┌──

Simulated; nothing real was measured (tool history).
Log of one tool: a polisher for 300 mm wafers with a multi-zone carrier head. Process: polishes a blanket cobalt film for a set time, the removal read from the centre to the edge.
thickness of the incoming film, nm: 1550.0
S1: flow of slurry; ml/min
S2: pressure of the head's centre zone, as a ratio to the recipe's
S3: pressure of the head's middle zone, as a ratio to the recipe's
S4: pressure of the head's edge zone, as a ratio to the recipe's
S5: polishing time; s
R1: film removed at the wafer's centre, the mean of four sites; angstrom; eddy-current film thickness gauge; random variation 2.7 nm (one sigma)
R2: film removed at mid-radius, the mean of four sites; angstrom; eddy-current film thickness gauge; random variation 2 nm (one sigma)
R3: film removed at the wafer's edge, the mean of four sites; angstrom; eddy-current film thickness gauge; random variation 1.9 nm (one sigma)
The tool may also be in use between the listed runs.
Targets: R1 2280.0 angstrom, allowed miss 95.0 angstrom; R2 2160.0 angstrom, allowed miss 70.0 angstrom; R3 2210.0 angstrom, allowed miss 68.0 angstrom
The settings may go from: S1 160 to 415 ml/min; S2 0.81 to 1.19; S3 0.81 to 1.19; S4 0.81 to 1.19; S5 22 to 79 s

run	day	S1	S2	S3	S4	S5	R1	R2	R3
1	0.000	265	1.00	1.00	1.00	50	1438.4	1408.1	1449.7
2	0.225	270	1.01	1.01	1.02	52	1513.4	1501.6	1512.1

└──

Exercise: Give back exactly what runs from the first line of the listing above to the line that contains "Log of one tool: a", keeping both end lines.

Answer box:
Simulated; nothing real was measured (tool history).
Log of one tool: a polisher for 300 mm wafers with a multi-zone carrier head. Process: polishes a blanket cobalt film for a set time, the removal read from the centre to the edge.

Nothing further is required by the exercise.